### Assigned task:
Starting at the line that has "water_parts: parts of" and stopping after the line that has "high_density_plasma_oxide_etched_nm: thickness taken", reproduce the listing below exactly; omit everything else.

### Extracted records:
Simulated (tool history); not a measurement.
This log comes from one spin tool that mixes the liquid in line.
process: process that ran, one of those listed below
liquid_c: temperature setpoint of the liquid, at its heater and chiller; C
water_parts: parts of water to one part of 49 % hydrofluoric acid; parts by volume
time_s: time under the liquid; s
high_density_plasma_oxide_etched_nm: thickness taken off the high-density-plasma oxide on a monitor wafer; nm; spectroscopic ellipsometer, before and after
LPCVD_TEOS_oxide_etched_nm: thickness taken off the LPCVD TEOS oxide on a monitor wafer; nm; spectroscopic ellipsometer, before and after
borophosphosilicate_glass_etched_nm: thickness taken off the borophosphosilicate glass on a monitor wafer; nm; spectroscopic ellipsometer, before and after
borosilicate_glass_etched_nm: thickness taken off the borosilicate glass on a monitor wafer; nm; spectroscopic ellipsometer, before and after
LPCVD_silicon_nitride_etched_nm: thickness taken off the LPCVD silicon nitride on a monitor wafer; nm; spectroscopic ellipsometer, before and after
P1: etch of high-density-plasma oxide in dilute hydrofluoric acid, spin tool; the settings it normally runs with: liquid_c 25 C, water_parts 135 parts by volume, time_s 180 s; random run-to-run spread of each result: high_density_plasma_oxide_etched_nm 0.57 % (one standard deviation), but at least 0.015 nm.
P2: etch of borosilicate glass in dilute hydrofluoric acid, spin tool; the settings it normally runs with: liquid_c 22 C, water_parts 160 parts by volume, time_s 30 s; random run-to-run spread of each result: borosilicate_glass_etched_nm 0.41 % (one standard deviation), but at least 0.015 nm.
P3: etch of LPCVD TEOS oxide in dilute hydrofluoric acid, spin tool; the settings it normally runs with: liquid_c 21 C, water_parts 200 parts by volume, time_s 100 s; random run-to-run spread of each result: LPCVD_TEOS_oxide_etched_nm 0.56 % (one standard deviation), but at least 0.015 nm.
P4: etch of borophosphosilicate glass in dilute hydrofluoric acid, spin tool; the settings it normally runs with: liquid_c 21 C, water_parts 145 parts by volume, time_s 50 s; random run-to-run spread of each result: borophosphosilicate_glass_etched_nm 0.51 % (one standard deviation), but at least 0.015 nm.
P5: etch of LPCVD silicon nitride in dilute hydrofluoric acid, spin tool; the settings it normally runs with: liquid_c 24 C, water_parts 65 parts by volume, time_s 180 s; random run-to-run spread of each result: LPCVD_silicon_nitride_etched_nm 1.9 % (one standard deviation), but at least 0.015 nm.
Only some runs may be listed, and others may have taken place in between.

### Your response:
water_parts: parts of water to one part of 49 % hydrofluoric acid; parts by volume
time_s: time under the liquid; s
high_density_plasma_oxide_etched_nm: thickness taken off the high-density-plasma oxide on a monitor wafer; nm; spectroscopic ellipsometer, before and after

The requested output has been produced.